+---+

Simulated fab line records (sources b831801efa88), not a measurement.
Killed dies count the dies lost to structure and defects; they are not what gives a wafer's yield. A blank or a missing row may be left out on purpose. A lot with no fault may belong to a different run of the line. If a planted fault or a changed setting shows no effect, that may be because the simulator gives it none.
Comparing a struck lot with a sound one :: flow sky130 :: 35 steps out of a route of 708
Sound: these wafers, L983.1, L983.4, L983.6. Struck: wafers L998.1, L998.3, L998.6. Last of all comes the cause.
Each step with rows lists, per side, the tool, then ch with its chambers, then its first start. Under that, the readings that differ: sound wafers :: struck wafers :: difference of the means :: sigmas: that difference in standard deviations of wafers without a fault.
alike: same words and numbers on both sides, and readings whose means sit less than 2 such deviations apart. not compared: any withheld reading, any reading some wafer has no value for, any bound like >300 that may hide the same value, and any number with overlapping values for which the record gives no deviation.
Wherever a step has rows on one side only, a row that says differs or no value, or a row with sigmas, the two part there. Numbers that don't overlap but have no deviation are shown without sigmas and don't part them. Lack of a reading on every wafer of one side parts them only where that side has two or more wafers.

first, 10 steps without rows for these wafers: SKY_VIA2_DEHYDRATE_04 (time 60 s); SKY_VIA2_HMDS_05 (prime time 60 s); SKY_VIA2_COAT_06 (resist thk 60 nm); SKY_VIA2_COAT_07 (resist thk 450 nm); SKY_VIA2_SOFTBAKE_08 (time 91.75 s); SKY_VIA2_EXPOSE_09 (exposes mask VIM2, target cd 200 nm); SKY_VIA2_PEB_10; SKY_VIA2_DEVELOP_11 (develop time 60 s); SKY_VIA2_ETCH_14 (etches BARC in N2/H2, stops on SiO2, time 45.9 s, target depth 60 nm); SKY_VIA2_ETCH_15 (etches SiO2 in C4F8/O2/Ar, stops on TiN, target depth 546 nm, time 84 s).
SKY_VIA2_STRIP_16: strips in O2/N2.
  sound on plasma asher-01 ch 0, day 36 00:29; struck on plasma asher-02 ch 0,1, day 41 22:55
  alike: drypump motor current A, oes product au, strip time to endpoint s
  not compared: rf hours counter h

+---+

[Work instruction] The lines from the start of the entries above through the line containing "Wherever a step" are the ones to return, please; copy them exactly and include both ends.

[Response box]
Simulated fab line records (sources b831801efa88), not a measurement.
Killed dies count the dies lost to structure and defects; they are not what gives a wafer's yield. A blank or a missing row may be left out on purpose. A lot with no fault may belong to a different run of the line. If a planted fault or a changed setting shows no effect, that may be because the simulator gives it none.
Comparing a struck lot with a sound one :: flow sky130 :: 35 steps out of a route of 708
Sound: these wafers, L983.1, L983.4, L983.6. Struck: wafers L998.1, L998.3, L998.6. Last of all comes the cause.
Each step with rows lists, per side, the tool, then ch with its chambers, then its first start. Under that, the readings that differ: sound wafers :: struck wafers :: difference of the means :: sigmas: that difference in standard deviations of wafers without a fault.
alike: same words and numbers on both sides, and readings whose means sit less than 2 such deviations apart. not compared: any withheld reading, any reading some wafer has no value for, any bound like >300 that may hide the same value, and any number with overlapping values for which the record gives no deviation.
Wherever a step has rows on one side only, a row that says differs or no value, or a row with sigmas, the two part there. Numbers that don't overlap but have no deviation are shown without sigmas and don't part them. Lack of a reading on every wafer of one side parts them only where that side has two or more wafers.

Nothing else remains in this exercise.